MATERIAL SHOWN:
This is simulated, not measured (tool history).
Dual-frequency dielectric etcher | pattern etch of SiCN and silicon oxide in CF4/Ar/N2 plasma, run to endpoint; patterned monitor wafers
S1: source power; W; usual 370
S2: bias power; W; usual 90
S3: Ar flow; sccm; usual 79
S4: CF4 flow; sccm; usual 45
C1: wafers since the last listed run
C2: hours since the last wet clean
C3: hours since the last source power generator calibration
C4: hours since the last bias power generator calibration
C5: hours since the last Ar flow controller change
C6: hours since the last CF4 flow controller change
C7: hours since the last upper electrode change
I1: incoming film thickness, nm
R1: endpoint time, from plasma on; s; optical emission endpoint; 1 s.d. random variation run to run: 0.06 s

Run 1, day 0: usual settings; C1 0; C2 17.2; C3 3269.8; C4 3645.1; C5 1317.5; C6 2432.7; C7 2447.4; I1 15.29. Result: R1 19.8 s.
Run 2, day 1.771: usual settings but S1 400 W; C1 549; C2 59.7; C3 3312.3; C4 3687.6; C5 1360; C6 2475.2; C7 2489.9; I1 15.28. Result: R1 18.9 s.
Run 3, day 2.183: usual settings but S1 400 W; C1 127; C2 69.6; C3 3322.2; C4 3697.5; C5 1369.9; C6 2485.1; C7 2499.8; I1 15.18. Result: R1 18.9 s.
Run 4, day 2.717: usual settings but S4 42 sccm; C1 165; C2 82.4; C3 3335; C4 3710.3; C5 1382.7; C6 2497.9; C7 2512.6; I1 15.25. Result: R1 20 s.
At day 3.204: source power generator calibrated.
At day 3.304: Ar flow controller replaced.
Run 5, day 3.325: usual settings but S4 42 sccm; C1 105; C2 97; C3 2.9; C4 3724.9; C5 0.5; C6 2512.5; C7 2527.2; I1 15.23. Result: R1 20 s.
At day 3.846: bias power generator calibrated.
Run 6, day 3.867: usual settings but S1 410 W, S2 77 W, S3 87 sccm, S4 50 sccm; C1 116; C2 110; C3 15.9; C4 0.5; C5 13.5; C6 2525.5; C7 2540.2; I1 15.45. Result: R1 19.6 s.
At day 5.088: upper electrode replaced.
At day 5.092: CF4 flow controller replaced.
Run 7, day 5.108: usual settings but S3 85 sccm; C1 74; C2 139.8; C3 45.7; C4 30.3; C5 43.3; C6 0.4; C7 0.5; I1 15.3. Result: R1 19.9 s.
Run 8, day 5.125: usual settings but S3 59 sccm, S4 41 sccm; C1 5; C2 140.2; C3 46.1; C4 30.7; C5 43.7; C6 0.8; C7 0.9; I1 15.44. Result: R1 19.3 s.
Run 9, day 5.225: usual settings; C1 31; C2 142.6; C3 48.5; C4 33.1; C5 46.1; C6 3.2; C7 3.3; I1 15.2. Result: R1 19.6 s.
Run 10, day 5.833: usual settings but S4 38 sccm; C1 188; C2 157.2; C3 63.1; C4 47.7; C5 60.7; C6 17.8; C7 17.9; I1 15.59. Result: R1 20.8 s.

ASSIGNED TASK: The line with "S4: CF4 flow; sccm; usual 45" is the last to include; transcribe exactly every line from the top of the material above down to it.

EXERCISE SOLUTION:
This is simulated, not measured (tool history).
Dual-frequency dielectric etcher | pattern etch of SiCN and silicon oxide in CF4/Ar/N2 plasma, run to endpoint; patterned monitor wafers
S1: source power; W; usual 370
S2: bias power; W; usual 90
S3: Ar flow; sccm; usual 79
S4: CF4 flow; sccm; usual 45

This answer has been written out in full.